-- Opening Marker --

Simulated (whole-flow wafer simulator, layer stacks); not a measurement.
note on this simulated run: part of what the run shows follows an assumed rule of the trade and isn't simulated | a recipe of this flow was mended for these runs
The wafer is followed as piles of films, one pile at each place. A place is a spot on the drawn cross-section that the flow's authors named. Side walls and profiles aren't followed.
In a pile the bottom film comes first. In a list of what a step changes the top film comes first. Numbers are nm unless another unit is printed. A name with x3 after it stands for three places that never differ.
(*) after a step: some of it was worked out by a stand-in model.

-- Closing Marker --

» Action item:
Write the records out again, character for character.

» Task response:
Simulated (whole-flow wafer simulator, layer stacks); not a measurement.
note on this simulated run: part of what the run shows follows an assumed rule of the trade and isn't simulated | a recipe of this flow was mended for these runs
The wafer is followed as piles of films, one pile at each place. A place is a spot on the drawn cross-section that the flow's authors named. Side walls and profiles aren't followed.
In a pile the bottom film comes first. In a list of what a step changes the top film comes first. Numbers are nm unless another unit is printed. A name with x3 after it stands for three places that never differ.
(*) after a step: some of it was worked out by a stand-in model.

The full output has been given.